━━━
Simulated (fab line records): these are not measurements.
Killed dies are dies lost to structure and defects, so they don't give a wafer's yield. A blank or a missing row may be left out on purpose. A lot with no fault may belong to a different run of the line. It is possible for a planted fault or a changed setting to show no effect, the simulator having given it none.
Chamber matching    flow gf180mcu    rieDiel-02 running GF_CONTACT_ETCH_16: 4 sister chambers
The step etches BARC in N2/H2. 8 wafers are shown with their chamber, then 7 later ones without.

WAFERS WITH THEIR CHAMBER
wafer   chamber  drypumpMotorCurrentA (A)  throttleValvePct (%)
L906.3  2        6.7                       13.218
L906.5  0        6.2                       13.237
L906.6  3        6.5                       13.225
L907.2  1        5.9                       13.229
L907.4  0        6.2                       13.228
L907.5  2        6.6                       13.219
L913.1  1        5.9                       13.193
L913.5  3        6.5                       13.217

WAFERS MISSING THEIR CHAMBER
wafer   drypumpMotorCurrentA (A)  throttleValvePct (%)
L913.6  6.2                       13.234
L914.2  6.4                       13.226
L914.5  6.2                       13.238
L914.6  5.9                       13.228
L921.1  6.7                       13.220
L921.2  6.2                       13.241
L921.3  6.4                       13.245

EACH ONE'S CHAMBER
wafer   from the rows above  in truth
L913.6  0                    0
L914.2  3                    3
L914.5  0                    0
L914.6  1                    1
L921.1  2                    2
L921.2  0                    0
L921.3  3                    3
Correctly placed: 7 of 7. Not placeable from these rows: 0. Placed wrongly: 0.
━━━

**Brief**
Copy out word for word each line of the listing, from the very first line down to the line containing "WAFERS WITH THEIR CHAMBER", and stop after that line.

**Task answer**
Simulated (fab line records): these are not measurements.
Killed dies are dies lost to structure and defects, so they don't give a wafer's yield. A blank or a missing row may be left out on purpose. A lot with no fault may belong to a different run of the line. It is possible for a planted fault or a changed setting to show no effect, the simulator having given it none.
Chamber matching    flow gf180mcu    rieDiel-02 running GF_CONTACT_ETCH_16: 4 sister chambers
The step etches BARC in N2/H2. 8 wafers are shown with their chamber, then 7 later ones without.

WAFERS WITH THEIR CHAMBER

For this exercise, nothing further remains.